Provided material:
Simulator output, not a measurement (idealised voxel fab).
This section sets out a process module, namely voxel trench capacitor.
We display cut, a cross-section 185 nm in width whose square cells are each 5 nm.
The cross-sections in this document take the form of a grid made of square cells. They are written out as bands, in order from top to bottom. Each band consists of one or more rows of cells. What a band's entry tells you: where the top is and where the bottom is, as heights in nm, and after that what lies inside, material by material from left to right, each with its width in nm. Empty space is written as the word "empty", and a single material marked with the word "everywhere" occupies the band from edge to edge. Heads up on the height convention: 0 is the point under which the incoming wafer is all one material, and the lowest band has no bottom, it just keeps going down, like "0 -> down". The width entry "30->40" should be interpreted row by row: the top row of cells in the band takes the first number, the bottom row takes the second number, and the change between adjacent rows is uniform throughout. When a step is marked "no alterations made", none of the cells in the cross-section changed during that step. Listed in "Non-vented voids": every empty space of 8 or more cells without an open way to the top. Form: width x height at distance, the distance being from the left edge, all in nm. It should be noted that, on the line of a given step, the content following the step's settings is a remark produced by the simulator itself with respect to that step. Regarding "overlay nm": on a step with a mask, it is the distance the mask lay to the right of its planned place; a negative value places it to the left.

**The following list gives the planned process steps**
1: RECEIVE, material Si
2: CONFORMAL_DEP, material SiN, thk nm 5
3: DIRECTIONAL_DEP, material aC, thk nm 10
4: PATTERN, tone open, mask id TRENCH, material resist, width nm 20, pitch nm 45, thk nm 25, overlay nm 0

Activity:
Set down each entry exactly as it appears above.

Solution:
Simulator output, not a measurement (idealised voxel fab).
This section sets out a process module, namely voxel trench capacitor.
We display cut, a cross-section 185 nm in width whose square cells are each 5 nm.
The cross-sections in this document take the form of a grid made of square cells. They are written out as bands, in order from top to bottom. Each band consists of one or more rows of cells. What a band's entry tells you: where the top is and where the bottom is, as heights in nm, and after that what lies inside, material by material from left to right, each with its width in nm. Empty space is written as the word "empty", and a single material marked with the word "everywhere" occupies the band from edge to edge. Heads up on the height convention: 0 is the point under which the incoming wafer is all one material, and the lowest band has no bottom, it just keeps going down, like "0 -> down". The width entry "30->40" should be interpreted row by row: the top row of cells in the band takes the first number, the bottom row takes the second number, and the change between adjacent rows is uniform throughout. When a step is marked "no alterations made", none of the cells in the cross-section changed during that step. Listed in "Non-vented voids": every empty space of 8 or more cells without an open way to the top. Form: width x height at distance, the distance being from the left edge, all in nm. It should be noted that, on the line of a given step, the content following the step's settings is a remark produced by the simulator itself with respect to that step. Regarding "overlay nm": on a step with a mask, it is the distance the mask lay to the right of its planned place; a negative value places it to the left.

**The following list gives the planned process steps**
1: RECEIVE, material Si
2: CONFORMAL_DEP, material SiN, thk nm 5
3: DIRECTIONAL_DEP, material aC, thk nm 10
4: PATTERN, tone open, mask id TRENCH, material resist, width nm 20, pitch nm 45, thk nm 25, overlay nm 0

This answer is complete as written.